Work order:
Output the listing exactly, leaving out no line.

Material provided:
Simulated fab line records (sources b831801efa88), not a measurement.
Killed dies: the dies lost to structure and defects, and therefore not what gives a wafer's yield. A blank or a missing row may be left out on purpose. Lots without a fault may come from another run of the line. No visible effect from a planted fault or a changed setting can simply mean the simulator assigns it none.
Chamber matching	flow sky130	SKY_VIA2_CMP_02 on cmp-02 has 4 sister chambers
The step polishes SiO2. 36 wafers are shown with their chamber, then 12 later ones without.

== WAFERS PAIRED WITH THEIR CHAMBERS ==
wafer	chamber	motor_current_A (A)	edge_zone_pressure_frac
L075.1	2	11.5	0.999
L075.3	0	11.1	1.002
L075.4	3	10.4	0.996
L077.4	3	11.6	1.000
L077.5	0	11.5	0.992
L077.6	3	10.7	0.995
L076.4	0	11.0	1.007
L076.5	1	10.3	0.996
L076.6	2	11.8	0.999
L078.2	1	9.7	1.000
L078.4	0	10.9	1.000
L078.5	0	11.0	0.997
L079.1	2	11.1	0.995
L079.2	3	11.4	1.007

Exercise result:
Simulated fab line records (sources b831801efa88), not a measurement.
Killed dies: the dies lost to structure and defects, and therefore not what gives a wafer's yield. A blank or a missing row may be left out on purpose. Lots without a fault may come from another run of the line. No visible effect from a planted fault or a changed setting can simply mean the simulator assigns it none.
Chamber matching	flow sky130	SKY_VIA2_CMP_02 on cmp-02 has 4 sister chambers
The step polishes SiO2. 36 wafers are shown with their chamber, then 12 later ones without.

== WAFERS PAIRED WITH THEIR CHAMBERS ==
wafer	chamber	motor_current_A (A)	edge_zone_pressure_frac
L075.1	2	11.5	0.999
L075.3	0	11.1	1.002
L075.4	3	10.4	0.996
L077.4	3	11.6	1.000
L077.5	0	11.5	0.992
L077.6	3	10.7	0.995
L076.4	0	11.0	1.007
L076.5	1	10.3	0.996
L076.6	2	11.8	0.999
L078.2	1	9.7	1.000
L078.4	0	10.9	1.000
L078.5	0	11.0	0.997
L079.1	2	11.1	0.995
L079.2	3	11.4	1.007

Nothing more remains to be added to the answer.